## Assignment
Among the records below, find the line that has "6,87.0,5.10,17.0,290,1365.7,2454.7,118.7,263.90,260.78"; from there, give the lines again exactly, and stop after the line that has "11,166.5,5.10,17.0,230,1445.2,18.7,198.2,263.92,261.28".

## Extracted entries
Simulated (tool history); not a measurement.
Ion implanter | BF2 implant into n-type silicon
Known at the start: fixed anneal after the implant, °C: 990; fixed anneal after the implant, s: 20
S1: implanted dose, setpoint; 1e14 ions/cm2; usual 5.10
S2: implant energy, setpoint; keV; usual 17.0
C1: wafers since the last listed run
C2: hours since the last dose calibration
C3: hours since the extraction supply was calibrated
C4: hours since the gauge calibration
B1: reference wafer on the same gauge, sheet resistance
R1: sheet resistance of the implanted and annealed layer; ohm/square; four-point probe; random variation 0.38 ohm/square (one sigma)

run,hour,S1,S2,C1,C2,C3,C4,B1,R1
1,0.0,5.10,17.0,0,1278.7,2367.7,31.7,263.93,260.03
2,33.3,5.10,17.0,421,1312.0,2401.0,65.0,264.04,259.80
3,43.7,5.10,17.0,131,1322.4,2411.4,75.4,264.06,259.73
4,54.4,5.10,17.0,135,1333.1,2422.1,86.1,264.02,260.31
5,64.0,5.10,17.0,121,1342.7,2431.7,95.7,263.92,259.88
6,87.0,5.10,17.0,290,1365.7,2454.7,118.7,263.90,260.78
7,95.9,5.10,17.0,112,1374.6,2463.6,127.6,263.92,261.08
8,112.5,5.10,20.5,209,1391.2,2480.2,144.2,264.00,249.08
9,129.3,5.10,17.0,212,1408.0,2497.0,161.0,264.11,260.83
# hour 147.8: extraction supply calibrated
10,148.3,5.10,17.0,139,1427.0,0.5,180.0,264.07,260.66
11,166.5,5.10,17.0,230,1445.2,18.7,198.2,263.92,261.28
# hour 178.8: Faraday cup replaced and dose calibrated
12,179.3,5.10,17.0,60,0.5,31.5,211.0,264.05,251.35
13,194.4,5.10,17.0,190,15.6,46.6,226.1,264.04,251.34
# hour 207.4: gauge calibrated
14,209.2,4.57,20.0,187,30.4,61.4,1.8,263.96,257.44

## Answer box
6,87.0,5.10,17.0,290,1365.7,2454.7,118.7,263.90,260.78
7,95.9,5.10,17.0,112,1374.6,2463.6,127.6,263.92,261.08
8,112.5,5.10,20.5,209,1391.2,2480.2,144.2,264.00,249.08
9,129.3,5.10,17.0,212,1408.0,2497.0,161.0,264.11,260.83
# hour 147.8: extraction supply calibrated
10,148.3,5.10,17.0,139,1427.0,0.5,180.0,264.07,260.66
11,166.5,5.10,17.0,230,1445.2,18.7,198.2,263.92,261.28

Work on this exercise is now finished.